= WORK INSTRUCTION =
Please repeat, from the entries that follow, the lines from the one containing "Reading order for" through the one containing "A width such" exactly, adding nothing.

= GIVEN ENTRIES =
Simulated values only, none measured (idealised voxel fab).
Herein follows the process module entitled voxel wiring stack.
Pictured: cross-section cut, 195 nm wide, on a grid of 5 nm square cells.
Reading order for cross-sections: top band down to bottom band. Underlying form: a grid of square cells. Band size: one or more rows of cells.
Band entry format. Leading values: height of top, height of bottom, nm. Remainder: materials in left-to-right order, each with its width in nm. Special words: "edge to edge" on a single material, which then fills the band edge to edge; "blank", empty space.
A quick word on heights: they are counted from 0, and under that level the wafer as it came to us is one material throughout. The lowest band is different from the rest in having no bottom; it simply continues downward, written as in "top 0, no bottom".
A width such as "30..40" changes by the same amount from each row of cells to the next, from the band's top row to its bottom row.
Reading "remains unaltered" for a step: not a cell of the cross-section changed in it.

= TASK SOLUTION =
Reading order for cross-sections: top band down to bottom band. Underlying form: a grid of square cells. Band size: one or more rows of cells.
Band entry format. Leading values: height of top, height of bottom, nm. Remainder: materials in left-to-right order, each with its width in nm. Special words: "edge to edge" on a single material, which then fills the band edge to edge; "blank", empty space.
A quick word on heights: they are counted from 0, and under that level the wafer as it came to us is one material throughout. The lowest band is different from the rest in having no bottom; it simply continues downward, written as in "top 0, no bottom".
A width such as "30..40" changes by the same amount from each row of cells to the next, from the band's top row to its bottom row.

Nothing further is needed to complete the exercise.